** Opening DATASET CONTENT block **
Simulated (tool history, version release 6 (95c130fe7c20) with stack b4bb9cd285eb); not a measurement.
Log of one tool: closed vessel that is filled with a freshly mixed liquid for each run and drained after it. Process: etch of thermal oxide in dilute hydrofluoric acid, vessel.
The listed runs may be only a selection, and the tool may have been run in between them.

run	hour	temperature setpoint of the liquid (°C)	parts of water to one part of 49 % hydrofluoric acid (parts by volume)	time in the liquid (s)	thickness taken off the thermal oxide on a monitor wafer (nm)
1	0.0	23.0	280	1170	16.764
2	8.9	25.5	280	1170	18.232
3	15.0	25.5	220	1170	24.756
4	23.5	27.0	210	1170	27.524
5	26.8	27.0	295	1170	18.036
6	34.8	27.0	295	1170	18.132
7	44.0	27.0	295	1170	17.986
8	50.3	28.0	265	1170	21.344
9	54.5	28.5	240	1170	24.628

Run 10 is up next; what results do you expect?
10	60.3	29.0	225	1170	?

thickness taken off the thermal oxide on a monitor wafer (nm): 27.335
** Closing DATASET CONTENT block **

* _ASSIGNED TASK_
Using the data above, reproduce exactly the lines between those holding "Log of one tool: closed" and "The listed runs", inclusive, and no others.

* _ANSWER SPACE_
Log of one tool: closed vessel that is filled with a freshly mixed liquid for each run and drained after it. Process: etch of thermal oxide in dilute hydrofluoric acid, vessel.
The listed runs may be only a selection, and the tool may have been run in between them.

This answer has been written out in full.